#### RECORD SET:
BEGIN

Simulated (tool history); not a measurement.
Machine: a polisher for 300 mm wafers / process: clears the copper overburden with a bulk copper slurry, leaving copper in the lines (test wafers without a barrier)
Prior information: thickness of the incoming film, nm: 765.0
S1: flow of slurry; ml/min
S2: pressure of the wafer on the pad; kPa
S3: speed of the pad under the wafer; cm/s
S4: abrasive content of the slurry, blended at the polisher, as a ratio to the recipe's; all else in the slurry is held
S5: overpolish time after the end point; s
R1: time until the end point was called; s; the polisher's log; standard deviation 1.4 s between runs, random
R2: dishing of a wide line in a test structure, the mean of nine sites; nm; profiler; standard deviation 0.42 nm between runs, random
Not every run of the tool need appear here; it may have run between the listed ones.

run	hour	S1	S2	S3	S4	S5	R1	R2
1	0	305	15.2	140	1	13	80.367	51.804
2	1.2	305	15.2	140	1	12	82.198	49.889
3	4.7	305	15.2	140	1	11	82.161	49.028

END

#### WORK TASK:
Each line of the material above should be restated word for word.

#### WRITTEN REPLY:
Simulated (tool history); not a measurement.
Machine: a polisher for 300 mm wafers / process: clears the copper overburden with a bulk copper slurry, leaving copper in the lines (test wafers without a barrier)
Prior information: thickness of the incoming film, nm: 765.0
S1: flow of slurry; ml/min
S2: pressure of the wafer on the pad; kPa
S3: speed of the pad under the wafer; cm/s
S4: abrasive content of the slurry, blended at the polisher, as a ratio to the recipe's; all else in the slurry is held
S5: overpolish time after the end point; s
R1: time until the end point was called; s; the polisher's log; standard deviation 1.4 s between runs, random
R2: dishing of a wide line in a test structure, the mean of nine sites; nm; profiler; standard deviation 0.42 nm between runs, random
Not every run of the tool need appear here; it may have run between the listed ones.

run	hour	S1	S2	S3	S4	S5	R1	R2
1	0	305	15.2	140	1	13	80.367	51.804
2	1.2	305	15.2	140	1	12	82.198	49.889
3	4.7	305	15.2	140	1	11	82.161	49.028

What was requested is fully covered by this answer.